═══ Provided data ═══

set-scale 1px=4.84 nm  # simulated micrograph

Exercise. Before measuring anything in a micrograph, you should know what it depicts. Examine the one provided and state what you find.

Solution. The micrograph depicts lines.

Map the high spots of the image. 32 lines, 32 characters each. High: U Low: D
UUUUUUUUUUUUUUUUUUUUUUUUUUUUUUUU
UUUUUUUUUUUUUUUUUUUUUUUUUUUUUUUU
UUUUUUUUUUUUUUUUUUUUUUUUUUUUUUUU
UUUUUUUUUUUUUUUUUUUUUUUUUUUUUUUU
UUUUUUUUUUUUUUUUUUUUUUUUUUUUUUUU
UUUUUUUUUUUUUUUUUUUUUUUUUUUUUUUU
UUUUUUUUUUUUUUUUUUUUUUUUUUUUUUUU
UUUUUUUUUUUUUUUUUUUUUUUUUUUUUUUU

═══

Requirement
Output the listing exactly. Leave no line out.

Expected answer
set-scale 1px=4.84 nm  # simulated micrograph

Exercise. Before measuring anything in a micrograph, you should know what it depicts. Examine the one provided and state what you find.

Solution. The micrograph depicts lines.

Map the high spots of the image. 32 lines, 32 characters each. High: U Low: D
UUUUUUUUUUUUUUUUUUUUUUUUUUUUUUUU
UUUUUUUUUUUUUUUUUUUUUUUUUUUUUUUU
UUUUUUUUUUUUUUUUUUUUUUUUUUUUUUUU
UUUUUUUUUUUUUUUUUUUUUUUUUUUUUUUU
UUUUUUUUUUUUUUUUUUUUUUUUUUUUUUUU
UUUUUUUUUUUUUUUUUUUUUUUUUUUUUUUU
UUUUUUUUUUUUUUUUUUUUUUUUUUUUUUUU
UUUUUUUUUUUUUUUUUUUUUUUUUUUUUUUU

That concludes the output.